• **WORK TASK**
Please write out exactly, and only, the lines from the first in the material below to the line containing "start_h: hours from", both included.

• **EXERCISE DATA**
************
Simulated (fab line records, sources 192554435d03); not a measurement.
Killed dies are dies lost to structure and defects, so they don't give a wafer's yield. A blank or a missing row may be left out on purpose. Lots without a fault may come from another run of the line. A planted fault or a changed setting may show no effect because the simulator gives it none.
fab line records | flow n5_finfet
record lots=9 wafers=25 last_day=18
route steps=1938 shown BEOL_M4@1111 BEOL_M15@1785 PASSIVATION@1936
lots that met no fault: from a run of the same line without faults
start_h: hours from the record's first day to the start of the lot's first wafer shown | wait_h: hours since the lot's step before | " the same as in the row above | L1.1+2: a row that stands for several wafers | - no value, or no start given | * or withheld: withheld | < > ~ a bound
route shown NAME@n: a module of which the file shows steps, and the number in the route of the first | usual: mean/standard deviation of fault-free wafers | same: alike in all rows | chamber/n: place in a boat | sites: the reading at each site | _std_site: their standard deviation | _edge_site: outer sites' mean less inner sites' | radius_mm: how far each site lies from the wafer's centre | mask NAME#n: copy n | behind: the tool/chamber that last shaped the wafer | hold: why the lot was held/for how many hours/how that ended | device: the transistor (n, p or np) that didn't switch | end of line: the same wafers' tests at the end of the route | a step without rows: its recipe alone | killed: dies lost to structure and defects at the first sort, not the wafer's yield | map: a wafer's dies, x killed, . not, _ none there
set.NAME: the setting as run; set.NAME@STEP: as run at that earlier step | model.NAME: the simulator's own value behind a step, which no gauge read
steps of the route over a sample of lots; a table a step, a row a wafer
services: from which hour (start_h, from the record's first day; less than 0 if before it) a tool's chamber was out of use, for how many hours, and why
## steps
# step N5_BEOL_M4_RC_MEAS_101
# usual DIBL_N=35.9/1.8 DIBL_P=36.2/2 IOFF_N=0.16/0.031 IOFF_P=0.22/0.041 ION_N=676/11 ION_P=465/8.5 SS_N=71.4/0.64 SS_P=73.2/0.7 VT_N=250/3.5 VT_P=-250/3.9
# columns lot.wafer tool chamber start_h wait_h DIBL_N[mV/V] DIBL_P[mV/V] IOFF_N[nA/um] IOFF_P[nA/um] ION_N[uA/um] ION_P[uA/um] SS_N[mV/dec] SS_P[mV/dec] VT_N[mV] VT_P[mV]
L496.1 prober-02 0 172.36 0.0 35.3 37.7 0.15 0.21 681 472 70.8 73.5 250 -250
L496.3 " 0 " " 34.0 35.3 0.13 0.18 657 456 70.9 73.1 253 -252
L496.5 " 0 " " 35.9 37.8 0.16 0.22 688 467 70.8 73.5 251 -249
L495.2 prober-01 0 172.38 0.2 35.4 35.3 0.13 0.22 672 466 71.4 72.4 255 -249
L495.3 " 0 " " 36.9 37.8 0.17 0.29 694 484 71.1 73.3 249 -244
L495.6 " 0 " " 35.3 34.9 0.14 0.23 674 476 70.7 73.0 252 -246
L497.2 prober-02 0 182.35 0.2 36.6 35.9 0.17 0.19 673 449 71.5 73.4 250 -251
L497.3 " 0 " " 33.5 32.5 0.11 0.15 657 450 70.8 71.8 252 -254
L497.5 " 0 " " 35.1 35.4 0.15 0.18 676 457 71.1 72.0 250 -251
************

• **PROBLEM SOLUTION**
Simulated (fab line records, sources 192554435d03); not a measurement.
Killed dies are dies lost to structure and defects, so they don't give a wafer's yield. A blank or a missing row may be left out on purpose. Lots without a fault may come from another run of the line. A planted fault or a changed setting may show no effect because the simulator gives it none.
fab line records | flow n5_finfet
record lots=9 wafers=25 last_day=18
route steps=1938 shown BEOL_M4@1111 BEOL_M15@1785 PASSIVATION@1936
lots that met no fault: from a run of the same line without faults
start_h: hours from the record's first day to the start of the lot's first wafer shown | wait_h: hours since the lot's step before | " the same as in the row above | L1.1+2: a row that stands for several wafers | - no value, or no start given | * or withheld: withheld | < > ~ a bound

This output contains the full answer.